■ **Requirement**
Give back exactly the lines of the data below, starting with the line that has "Process module under" and going on through the line that has "Basically the band".

BEGIN

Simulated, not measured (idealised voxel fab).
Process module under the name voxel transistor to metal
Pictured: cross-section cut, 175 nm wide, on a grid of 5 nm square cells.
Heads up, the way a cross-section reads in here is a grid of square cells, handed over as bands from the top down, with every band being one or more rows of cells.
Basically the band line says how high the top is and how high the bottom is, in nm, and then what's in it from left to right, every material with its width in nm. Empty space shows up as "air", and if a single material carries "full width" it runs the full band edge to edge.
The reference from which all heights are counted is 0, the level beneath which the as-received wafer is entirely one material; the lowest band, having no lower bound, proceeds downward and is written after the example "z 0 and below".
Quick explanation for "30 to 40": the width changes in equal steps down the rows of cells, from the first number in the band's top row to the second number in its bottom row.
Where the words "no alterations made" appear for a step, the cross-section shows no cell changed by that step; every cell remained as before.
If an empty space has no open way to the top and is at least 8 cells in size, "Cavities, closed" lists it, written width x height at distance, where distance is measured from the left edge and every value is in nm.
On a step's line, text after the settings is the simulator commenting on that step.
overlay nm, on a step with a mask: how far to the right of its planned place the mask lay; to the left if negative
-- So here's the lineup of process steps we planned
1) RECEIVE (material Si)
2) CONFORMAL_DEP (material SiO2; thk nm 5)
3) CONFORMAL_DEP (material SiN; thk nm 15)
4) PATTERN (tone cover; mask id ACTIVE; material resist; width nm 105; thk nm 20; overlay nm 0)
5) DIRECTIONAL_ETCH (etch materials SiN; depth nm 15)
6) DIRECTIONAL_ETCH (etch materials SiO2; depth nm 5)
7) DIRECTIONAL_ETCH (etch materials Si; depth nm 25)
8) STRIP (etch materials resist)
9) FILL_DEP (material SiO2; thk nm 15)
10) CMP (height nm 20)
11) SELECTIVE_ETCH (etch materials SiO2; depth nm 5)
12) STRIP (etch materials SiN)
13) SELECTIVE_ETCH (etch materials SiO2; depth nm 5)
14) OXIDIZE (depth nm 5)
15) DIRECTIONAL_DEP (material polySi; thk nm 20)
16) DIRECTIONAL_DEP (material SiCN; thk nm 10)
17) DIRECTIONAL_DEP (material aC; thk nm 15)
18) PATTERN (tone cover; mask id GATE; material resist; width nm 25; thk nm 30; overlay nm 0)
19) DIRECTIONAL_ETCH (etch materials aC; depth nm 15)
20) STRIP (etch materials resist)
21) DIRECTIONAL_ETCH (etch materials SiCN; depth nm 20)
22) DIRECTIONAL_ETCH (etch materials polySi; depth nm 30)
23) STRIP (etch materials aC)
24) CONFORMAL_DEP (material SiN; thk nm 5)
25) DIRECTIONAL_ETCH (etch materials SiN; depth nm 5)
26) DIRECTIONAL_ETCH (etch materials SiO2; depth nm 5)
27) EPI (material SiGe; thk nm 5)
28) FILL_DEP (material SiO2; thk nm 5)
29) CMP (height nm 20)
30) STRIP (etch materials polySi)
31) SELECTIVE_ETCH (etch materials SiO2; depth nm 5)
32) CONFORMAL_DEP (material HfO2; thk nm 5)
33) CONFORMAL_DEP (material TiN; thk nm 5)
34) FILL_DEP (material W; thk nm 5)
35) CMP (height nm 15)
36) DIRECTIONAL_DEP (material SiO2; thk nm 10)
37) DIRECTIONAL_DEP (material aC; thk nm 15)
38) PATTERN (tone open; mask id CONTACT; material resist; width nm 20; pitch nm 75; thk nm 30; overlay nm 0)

END

■ **Expected answer**
Process module under the name voxel transistor to metal
Pictured: cross-section cut, 175 nm wide, on a grid of 5 nm square cells.
Heads up, the way a cross-section reads in here is a grid of square cells, handed over as bands from the top down, with every band being one or more rows of cells.
Basically the band line says how high the top is and how high the bottom is, in nm, and then what's in it from left to right, every material with its width in nm. Empty space shows up as "air", and if a single material carries "full width" it runs the full band edge to edge.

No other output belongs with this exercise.